• _Assignment_
Produce the records again in full, exactly as shown below.

+-------+

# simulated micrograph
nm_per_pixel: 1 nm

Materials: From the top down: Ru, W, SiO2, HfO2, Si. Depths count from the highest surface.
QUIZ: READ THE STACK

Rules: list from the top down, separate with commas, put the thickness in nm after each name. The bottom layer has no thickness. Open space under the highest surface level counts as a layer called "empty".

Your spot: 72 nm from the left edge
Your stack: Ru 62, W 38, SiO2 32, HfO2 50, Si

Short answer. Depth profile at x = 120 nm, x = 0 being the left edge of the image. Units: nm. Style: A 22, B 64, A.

+-------+

• _Answer space_
# simulated micrograph
nm_per_pixel: 1 nm

Materials: From the top down: Ru, W, SiO2, HfO2, Si. Depths count from the highest surface.
QUIZ: READ THE STACK

Rules: list from the top down, separate with commas, put the thickness in nm after each name. The bottom layer has no thickness. Open space under the highest surface level counts as a layer called "empty".

Your spot: 72 nm from the left edge
Your stack: Ru 62, W 38, SiO2 32, HfO2 50, Si

Short answer. Depth profile at x = 120 nm, x = 0 being the left edge of the image. Units: nm. Style: A 22, B 64, A.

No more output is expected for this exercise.